· · · · ·
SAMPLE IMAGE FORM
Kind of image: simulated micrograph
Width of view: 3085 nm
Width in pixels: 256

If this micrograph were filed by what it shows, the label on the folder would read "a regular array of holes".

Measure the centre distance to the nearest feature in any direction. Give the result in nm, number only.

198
· · · · ·

* **Assignment**:
What do the lines of the material read, from the first through the line with "Measure the centre"? Transcribe them exactly and stop there.

* **Task response**:
SAMPLE IMAGE FORM
Kind of image: simulated micrograph
Width of view: 3085 nm
Width in pixels: 256

If this micrograph were filed by what it shows, the label on the folder would read "a regular array of holes".

Measure the centre distance to the nearest feature in any direction. Give the result in nm, number only.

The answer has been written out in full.